**Exercise**
Stop at the line containing "## THE ANSWER, worked": every line of the listing from the first up to that one must be set down exactly.

**Data for review**
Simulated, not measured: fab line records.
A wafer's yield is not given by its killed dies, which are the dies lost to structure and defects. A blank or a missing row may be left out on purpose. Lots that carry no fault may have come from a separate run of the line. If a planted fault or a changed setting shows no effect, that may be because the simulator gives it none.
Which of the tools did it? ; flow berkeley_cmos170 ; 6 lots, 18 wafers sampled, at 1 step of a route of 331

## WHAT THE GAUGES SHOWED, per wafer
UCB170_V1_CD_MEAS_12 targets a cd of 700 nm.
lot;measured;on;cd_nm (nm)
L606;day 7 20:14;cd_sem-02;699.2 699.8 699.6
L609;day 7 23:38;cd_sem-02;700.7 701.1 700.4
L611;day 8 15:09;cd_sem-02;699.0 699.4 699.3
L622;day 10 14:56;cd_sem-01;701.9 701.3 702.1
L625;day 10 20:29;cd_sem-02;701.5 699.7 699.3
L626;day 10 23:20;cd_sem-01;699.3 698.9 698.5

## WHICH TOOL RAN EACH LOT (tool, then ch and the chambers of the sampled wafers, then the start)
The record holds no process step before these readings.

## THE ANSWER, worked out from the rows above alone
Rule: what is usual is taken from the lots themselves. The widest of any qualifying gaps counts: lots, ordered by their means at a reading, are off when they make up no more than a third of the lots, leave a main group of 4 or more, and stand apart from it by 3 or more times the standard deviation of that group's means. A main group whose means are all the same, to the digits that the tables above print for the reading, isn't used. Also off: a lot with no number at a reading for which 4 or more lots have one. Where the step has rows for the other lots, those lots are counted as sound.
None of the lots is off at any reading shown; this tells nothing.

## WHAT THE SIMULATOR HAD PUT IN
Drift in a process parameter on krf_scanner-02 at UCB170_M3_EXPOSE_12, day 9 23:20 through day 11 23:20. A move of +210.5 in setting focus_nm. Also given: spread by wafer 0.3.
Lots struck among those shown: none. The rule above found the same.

**Solution**
Simulated, not measured: fab line records.
A wafer's yield is not given by its killed dies, which are the dies lost to structure and defects. A blank or a missing row may be left out on purpose. Lots that carry no fault may have come from a separate run of the line. If a planted fault or a changed setting shows no effect, that may be because the simulator gives it none.
Which of the tools did it? ; flow berkeley_cmos170 ; 6 lots, 18 wafers sampled, at 1 step of a route of 331

## WHAT THE GAUGES SHOWED, per wafer
UCB170_V1_CD_MEAS_12 targets a cd of 700 nm.
lot;measured;on;cd_nm (nm)
L606;day 7 20:14;cd_sem-02;699.2 699.8 699.6
L609;day 7 23:38;cd_sem-02;700.7 701.1 700.4
L611;day 8 15:09;cd_sem-02;699.0 699.4 699.3
L622;day 10 14:56;cd_sem-01;701.9 701.3 702.1
L625;day 10 20:29;cd_sem-02;701.5 699.7 699.3
L626;day 10 23:20;cd_sem-01;699.3 698.9 698.5

## WHICH TOOL RAN EACH LOT (tool, then ch and the chambers of the sampled wafers, then the start)
The record holds no process step before these readings.

## THE ANSWER, worked out from the rows above alone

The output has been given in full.